INFORMATION:
-----
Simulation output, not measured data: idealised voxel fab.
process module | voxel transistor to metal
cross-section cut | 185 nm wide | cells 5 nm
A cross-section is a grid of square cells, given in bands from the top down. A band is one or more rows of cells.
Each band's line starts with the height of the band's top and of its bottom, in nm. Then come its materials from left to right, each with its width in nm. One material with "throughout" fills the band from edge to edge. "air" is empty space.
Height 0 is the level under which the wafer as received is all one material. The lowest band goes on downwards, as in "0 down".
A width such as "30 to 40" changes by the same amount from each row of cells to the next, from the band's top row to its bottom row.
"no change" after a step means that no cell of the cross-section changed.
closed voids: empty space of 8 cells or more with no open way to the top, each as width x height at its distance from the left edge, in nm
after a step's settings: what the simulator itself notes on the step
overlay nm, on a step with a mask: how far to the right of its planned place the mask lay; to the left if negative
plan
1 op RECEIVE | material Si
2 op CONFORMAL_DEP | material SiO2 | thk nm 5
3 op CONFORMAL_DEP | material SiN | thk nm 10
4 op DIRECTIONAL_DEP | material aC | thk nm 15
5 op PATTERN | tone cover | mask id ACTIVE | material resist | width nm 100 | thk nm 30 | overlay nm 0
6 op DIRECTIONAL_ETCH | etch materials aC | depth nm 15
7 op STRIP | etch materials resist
-----

Quote all the records exactly, please, leaving none out.

Simulation output, not measured data: idealised voxel fab.
process module | voxel transistor to metal
cross-section cut | 185 nm wide | cells 5 nm
A cross-section is a grid of square cells, given in bands from the top down. A band is one or more rows of cells.
Each band's line starts with the height of the band's top and of its bottom, in nm. Then come its materials from left to right, each with its width in nm. One material with "throughout" fills the band from edge to edge. "air" is empty space.
Height 0 is the level under which the wafer as received is all one material. The lowest band goes on downwards, as in "0 down".
A width such as "30 to 40" changes by the same amount from each row of cells to the next, from the band's top row to its bottom row.
"no change" after a step means that no cell of the cross-section changed.
closed voids: empty space of 8 cells or more with no open way to the top, each as width x height at its distance from the left edge, in nm
after a step's settings: what the simulator itself notes on the step
overlay nm, on a step with a mask: how far to the right of its planned place the mask lay; to the left if negative
plan
1 op RECEIVE | material Si
2 op CONFORMAL_DEP | material SiO2 | thk nm 5
3 op CONFORMAL_DEP | material SiN | thk nm 10
4 op DIRECTIONAL_DEP | material aC | thk nm 15
5 op PATTERN | tone cover | mask id ACTIVE | material resist | width nm 100 | thk nm 30 | overlay nm 0
6 op DIRECTIONAL_ETCH | etch materials aC | depth nm 15
7 op STRIP | etch materials resist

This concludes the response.